## BRIEF
Could you copy, exactly as written, every line from the first line of the records through the one containing "The on-centre spacing"?

========

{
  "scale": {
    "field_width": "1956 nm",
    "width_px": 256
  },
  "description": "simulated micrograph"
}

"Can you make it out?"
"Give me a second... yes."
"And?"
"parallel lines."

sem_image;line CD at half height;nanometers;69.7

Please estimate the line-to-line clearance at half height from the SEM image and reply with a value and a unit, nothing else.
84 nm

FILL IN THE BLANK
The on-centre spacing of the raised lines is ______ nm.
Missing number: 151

========

## EXERCISE OUTPUT
{
  "scale": {
    "field_width": "1956 nm",
    "width_px": 256
  },
  "description": "simulated micrograph"
}

"Can you make it out?"
"Give me a second... yes."
"And?"
"parallel lines."

sem_image;line CD at half height;nanometers;69.7

Please estimate the line-to-line clearance at half height from the SEM image and reply with a value and a unit, nothing else.
84 nm

FILL IN THE BLANK
The on-centre spacing of the raised lines is ______ nm.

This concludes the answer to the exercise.